**WORK REQUEST:** What appears in the data must be reproduced exactly.

**SOURCE INFORMATION:**
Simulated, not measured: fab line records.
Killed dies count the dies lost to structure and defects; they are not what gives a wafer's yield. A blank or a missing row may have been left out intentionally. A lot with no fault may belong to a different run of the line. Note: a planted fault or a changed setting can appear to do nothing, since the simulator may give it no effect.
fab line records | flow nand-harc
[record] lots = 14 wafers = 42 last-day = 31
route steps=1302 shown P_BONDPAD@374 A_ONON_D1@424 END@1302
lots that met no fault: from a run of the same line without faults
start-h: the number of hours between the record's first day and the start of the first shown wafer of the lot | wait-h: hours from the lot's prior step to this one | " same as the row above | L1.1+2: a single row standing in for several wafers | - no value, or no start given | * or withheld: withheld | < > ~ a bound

**RESPONSE AREA:**
Simulated, not measured: fab line records.
Killed dies count the dies lost to structure and defects; they are not what gives a wafer's yield. A blank or a missing row may have been left out intentionally. A lot with no fault may belong to a different run of the line. Note: a planted fault or a changed setting can appear to do nothing, since the simulator may give it no effect.
fab line records | flow nand-harc
[record] lots = 14 wafers = 42 last-day = 31
route steps=1302 shown P_BONDPAD@374 A_ONON_D1@424 END@1302
lots that met no fault: from a run of the same line without faults
start-h: the number of hours between the record's first day and the start of the first shown wafer of the lot | wait-h: hours from the lot's prior step to this one | " same as the row above | L1.1+2: a single row standing in for several wafers | - no value, or no start given | * or withheld: withheld | < > ~ a bound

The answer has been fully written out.